■ RECORDED DATA:
○ ○ ○

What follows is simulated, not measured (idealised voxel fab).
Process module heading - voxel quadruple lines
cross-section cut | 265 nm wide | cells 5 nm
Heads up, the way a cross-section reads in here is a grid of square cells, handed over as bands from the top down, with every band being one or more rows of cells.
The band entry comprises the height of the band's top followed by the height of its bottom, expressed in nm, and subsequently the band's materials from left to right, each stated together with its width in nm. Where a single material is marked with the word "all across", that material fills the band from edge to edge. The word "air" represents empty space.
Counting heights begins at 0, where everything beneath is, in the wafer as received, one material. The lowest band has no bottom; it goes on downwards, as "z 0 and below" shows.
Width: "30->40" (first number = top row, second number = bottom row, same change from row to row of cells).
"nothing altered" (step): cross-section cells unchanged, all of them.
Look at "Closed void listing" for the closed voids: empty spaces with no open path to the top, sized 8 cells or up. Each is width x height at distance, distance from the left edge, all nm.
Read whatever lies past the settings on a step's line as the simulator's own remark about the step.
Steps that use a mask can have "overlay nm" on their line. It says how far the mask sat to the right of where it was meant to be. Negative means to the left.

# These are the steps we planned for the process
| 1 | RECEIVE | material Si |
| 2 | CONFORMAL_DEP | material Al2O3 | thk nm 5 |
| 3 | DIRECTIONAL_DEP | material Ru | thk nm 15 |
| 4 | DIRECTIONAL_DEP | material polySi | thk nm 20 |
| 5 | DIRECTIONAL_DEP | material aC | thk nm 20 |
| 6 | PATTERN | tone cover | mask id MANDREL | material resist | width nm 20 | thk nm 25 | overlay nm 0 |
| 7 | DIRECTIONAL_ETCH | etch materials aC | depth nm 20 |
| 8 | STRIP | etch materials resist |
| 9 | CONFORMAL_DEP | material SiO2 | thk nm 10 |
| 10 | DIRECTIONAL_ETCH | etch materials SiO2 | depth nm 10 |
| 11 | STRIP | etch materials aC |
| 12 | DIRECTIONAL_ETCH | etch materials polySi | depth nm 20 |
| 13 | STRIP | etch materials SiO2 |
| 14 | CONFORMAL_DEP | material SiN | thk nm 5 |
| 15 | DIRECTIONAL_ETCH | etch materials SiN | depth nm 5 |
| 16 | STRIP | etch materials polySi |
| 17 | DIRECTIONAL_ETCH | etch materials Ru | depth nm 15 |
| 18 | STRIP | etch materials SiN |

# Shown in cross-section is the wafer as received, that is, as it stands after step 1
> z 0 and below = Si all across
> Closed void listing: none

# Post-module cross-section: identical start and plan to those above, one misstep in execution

○ ○ ○

■ EXERCISE: Please return only the lines above, starting at the line that has "row of cells)." and ending at the line that has "Read whatever lies", keeping both and leaving each one unchanged.

■ YOUR RESPONSE:
Width: "30->40" (first number = top row, second number = bottom row, same change from row to row of cells).
"nothing altered" (step): cross-section cells unchanged, all of them.
Look at "Closed void listing" for the closed voids: empty spaces with no open path to the top, sized 8 cells or up. Each is width x height at distance, distance from the left edge, all nm.
Read whatever lies past the settings on a step's line as the simulator's own remark about the step.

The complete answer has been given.